§ **Assigned task**: Please retype the records below exactly, from the first line down to and including the line with "(+) after a".

§ **Dataset records**:
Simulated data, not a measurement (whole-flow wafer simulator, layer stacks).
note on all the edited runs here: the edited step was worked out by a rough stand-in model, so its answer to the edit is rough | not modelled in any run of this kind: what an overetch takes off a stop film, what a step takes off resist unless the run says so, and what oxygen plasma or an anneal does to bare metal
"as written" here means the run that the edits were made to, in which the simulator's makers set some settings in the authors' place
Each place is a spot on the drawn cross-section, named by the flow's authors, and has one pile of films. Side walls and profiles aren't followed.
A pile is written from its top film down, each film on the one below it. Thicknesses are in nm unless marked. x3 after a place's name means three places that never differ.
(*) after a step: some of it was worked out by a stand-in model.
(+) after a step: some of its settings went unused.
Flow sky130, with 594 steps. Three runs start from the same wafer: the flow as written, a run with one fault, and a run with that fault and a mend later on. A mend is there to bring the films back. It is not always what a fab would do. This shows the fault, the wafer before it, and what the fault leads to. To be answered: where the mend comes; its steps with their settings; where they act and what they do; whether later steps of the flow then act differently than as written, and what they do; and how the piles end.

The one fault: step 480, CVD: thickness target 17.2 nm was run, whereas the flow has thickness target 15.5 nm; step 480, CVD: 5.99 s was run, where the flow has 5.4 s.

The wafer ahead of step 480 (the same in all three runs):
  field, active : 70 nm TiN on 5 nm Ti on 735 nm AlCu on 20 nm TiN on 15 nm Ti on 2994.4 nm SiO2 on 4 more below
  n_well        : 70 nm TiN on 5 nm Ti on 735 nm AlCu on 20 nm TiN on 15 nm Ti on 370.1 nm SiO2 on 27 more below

§ **Written solution**:
Simulated data, not a measurement (whole-flow wafer simulator, layer stacks).
note on all the edited runs here: the edited step was worked out by a rough stand-in model, so its answer to the edit is rough | not modelled in any run of this kind: what an overetch takes off a stop film, what a step takes off resist unless the run says so, and what oxygen plasma or an anneal does to bare metal
"as written" here means the run that the edits were made to, in which the simulator's makers set some settings in the authors' place
Each place is a spot on the drawn cross-section, named by the flow's authors, and has one pile of films. Side walls and profiles aren't followed.
A pile is written from its top film down, each film on the one below it. Thicknesses are in nm unless marked. x3 after a place's name means three places that never differ.
(*) after a step: some of it was worked out by a stand-in model.
(+) after a step: some of its settings went unused.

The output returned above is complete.